__The data__:
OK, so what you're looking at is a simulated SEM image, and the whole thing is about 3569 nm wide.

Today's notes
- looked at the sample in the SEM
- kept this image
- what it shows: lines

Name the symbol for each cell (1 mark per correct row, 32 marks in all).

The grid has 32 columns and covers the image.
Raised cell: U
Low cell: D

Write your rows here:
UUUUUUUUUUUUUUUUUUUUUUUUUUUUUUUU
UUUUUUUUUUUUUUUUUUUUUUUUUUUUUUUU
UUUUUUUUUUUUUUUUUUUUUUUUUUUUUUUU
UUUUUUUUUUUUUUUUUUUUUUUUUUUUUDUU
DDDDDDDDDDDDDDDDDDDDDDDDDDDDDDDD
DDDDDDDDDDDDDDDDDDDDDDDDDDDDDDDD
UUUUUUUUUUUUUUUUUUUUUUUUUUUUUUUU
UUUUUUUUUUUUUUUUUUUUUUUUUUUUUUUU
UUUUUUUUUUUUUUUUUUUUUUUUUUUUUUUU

__Requirement__: Copy exactly the lines above, starting at the opening line and finishing at the line in which "Low cell: D" occurs.

__Written response__:
OK, so what you're looking at is a simulated SEM image, and the whole thing is about 3569 nm wide.

Today's notes
- looked at the sample in the SEM
- kept this image
- what it shows: lines

Name the symbol for each cell (1 mark per correct row, 32 marks in all).

The grid has 32 columns and covers the image.
Raised cell: U
Low cell: D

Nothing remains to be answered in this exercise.